Copy out the entries exactly, from the first line to the last.

*** Block opens ***

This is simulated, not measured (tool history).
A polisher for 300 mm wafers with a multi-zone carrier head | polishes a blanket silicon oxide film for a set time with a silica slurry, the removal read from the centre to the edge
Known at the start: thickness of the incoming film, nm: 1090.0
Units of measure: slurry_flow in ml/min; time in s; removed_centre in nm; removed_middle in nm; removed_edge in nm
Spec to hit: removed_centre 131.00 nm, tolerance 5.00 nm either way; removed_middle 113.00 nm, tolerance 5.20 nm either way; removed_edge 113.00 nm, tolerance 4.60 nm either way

*** Block closes ***

* **TASK RESPONSE**
This is simulated, not measured (tool history).
A polisher for 300 mm wafers with a multi-zone carrier head | polishes a blanket silicon oxide film for a set time with a silica slurry, the removal read from the centre to the edge
Known at the start: thickness of the incoming film, nm: 1090.0
Units of measure: slurry_flow in ml/min; time in s; removed_centre in nm; removed_middle in nm; removed_edge in nm
Spec to hit: removed_centre 131.00 nm, tolerance 5.00 nm either way; removed_middle 113.00 nm, tolerance 5.20 nm either way; removed_edge 113.00 nm, tolerance 4.60 nm either way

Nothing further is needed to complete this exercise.